● **Work instruction**: Of the entries below, return only those lines from the line with "5 op PATTERN" to the line with "20 op MASKED_ETCH", exactly, both included.

****************

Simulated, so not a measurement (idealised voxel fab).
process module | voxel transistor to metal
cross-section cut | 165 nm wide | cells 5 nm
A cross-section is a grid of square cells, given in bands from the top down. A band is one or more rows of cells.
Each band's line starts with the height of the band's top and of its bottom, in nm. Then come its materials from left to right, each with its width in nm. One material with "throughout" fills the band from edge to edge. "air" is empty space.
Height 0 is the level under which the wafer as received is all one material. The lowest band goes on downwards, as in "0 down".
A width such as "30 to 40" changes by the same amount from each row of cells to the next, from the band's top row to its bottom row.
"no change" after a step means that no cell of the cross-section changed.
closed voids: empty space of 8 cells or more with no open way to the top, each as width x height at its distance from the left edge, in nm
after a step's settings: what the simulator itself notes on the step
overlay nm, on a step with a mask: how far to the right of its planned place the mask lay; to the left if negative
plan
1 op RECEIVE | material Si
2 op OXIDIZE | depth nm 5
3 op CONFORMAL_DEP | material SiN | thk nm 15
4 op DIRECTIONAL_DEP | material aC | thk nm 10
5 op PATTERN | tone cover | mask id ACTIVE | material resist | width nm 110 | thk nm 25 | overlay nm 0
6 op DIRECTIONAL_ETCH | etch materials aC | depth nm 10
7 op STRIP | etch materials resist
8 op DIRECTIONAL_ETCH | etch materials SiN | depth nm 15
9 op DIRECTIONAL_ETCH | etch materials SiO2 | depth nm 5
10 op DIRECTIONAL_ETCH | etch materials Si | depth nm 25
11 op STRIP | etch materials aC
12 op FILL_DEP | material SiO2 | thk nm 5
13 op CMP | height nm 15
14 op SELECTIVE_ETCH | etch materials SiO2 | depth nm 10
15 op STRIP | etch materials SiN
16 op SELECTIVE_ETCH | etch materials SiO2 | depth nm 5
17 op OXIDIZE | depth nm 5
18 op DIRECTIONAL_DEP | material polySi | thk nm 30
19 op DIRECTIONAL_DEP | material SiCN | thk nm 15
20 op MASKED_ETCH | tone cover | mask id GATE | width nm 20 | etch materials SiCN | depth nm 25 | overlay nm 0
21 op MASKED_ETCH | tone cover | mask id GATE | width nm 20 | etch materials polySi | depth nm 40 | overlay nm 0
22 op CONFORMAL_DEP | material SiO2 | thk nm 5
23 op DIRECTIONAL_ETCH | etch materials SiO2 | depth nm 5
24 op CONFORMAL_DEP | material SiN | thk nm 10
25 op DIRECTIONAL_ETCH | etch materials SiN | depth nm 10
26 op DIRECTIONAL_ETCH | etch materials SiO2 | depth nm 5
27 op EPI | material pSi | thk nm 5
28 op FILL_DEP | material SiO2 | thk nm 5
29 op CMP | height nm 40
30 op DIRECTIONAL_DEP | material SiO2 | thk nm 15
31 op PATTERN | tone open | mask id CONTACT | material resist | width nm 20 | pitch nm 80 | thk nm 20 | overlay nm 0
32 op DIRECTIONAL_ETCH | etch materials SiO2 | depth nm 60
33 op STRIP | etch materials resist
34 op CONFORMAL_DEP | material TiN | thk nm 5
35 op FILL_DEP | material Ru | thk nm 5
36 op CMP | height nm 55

****************

● **Solution**:
5 op PATTERN | tone cover | mask id ACTIVE | material resist | width nm 110 | thk nm 25 | overlay nm 0
6 op DIRECTIONAL_ETCH | etch materials aC | depth nm 10
7 op STRIP | etch materials resist
8 op DIRECTIONAL_ETCH | etch materials SiN | depth nm 15
9 op DIRECTIONAL_ETCH | etch materials SiO2 | depth nm 5
10 op DIRECTIONAL_ETCH | etch materials Si | depth nm 25
11 op STRIP | etch materials aC
12 op FILL_DEP | material SiO2 | thk nm 5
13 op CMP | height nm 15
14 op SELECTIVE_ETCH | etch materials SiO2 | depth nm 10
15 op STRIP | etch materials SiN
16 op SELECTIVE_ETCH | etch materials SiO2 | depth nm 5
17 op OXIDIZE | depth nm 5
18 op DIRECTIONAL_DEP | material polySi | thk nm 30
19 op DIRECTIONAL_DEP | material SiCN | thk nm 15
20 op MASKED_ETCH | tone cover | mask id GATE | width nm 20 | etch materials SiCN | depth nm 25 | overlay nm 0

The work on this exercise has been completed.